Work instruction:
Every line of the listing below needs to be reproduced exactly.

Data extracts:
■ ■ ■ ■

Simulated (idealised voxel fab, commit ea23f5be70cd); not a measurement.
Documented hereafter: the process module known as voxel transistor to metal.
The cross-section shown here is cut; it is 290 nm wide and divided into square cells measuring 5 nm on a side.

■ ■ ■ ■

Exercise answer:
Simulated (idealised voxel fab, commit ea23f5be70cd); not a measurement.
Documented hereafter: the process module known as voxel transistor to metal.
The cross-section shown here is cut; it is 290 nm wide and divided into square cells measuring 5 nm on a side.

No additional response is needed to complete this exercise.